--*--

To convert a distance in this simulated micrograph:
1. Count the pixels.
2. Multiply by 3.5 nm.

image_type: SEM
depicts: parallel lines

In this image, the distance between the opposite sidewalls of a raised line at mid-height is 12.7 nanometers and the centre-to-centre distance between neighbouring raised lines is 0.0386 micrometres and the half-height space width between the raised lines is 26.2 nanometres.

--*--

**Exercise**
Output the entries above word for word.

**Written solution**
To convert a distance in this simulated micrograph:
1. Count the pixels.
2. Multiply by 3.5 nm.

image_type: SEM
depicts: parallel lines

In this image, the distance between the opposite sidewalls of a raised line at mid-height is 12.7 nanometers and the centre-to-centre distance between neighbouring raised lines is 0.0386 micrometres and the half-height space width between the raised lines is 26.2 nanometres.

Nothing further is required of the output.